........
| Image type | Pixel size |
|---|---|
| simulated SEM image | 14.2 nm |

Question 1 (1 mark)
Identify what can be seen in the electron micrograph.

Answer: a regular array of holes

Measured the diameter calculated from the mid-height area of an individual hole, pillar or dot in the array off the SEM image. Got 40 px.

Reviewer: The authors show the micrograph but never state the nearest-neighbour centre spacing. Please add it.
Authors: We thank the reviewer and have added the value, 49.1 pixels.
........

WORK TASK
When copying the data above, please keep exactly the lines from its first line through the line with "Reviewer: The authors", both ends included, and drop the rest.

EXERCISE RESPONSE
| Image type | Pixel size |
|---|---|
| simulated SEM image | 14.2 nm |

Question 1 (1 mark)
Identify what can be seen in the electron micrograph.

Answer: a regular array of holes

Measured the diameter calculated from the mid-height area of an individual hole, pillar or dot in the array off the SEM image. Got 40 px.

Reviewer: The authors show the micrograph but never state the nearest-neighbour centre spacing. Please add it.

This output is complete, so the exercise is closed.